+ + + + + + +

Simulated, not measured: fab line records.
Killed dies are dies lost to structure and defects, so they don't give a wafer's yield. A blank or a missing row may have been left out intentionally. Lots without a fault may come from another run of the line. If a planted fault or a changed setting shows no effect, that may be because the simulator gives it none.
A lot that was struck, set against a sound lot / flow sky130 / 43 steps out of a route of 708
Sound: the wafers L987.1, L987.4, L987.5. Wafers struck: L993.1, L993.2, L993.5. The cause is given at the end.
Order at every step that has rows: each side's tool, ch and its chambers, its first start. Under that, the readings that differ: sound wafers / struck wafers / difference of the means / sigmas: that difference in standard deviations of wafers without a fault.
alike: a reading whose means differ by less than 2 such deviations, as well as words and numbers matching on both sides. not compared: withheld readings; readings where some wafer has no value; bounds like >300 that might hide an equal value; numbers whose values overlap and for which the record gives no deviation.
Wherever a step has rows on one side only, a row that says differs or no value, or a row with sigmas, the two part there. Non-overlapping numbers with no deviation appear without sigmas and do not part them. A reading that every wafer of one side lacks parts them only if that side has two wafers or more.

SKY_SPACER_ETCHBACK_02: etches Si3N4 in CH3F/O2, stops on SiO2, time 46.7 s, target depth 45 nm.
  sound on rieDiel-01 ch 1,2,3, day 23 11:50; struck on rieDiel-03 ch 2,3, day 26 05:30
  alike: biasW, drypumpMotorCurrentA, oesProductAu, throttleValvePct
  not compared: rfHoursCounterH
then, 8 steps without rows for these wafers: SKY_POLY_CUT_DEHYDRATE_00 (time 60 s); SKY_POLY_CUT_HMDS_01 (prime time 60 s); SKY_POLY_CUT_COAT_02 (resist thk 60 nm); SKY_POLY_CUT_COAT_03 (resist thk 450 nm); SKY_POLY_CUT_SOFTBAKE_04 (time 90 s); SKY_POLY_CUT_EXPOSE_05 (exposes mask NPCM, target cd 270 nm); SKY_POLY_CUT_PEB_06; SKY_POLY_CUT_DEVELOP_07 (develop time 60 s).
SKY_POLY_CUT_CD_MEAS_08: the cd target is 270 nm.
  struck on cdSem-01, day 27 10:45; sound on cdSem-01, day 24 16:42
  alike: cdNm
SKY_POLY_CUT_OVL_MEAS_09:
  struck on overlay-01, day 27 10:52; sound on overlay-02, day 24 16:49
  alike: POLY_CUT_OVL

+ + + + + + +

__ACTIVITY__: The response must consist solely of the lines from the top of the records through the line holding "alike: a reading", copied word for word.

__ANSWER SECTION__:
Simulated, not measured: fab line records.
Killed dies are dies lost to structure and defects, so they don't give a wafer's yield. A blank or a missing row may have been left out intentionally. Lots without a fault may come from another run of the line. If a planted fault or a changed setting shows no effect, that may be because the simulator gives it none.
A lot that was struck, set against a sound lot / flow sky130 / 43 steps out of a route of 708
Sound: the wafers L987.1, L987.4, L987.5. Wafers struck: L993.1, L993.2, L993.5. The cause is given at the end.
Order at every step that has rows: each side's tool, ch and its chambers, its first start. Under that, the readings that differ: sound wafers / struck wafers / difference of the means / sigmas: that difference in standard deviations of wafers without a fault.
alike: a reading whose means differ by less than 2 such deviations, as well as words and numbers matching on both sides. not compared: withheld readings; readings where some wafer has no value; bounds like >300 that might hide an equal value; numbers whose values overlap and for which the record gives no deviation.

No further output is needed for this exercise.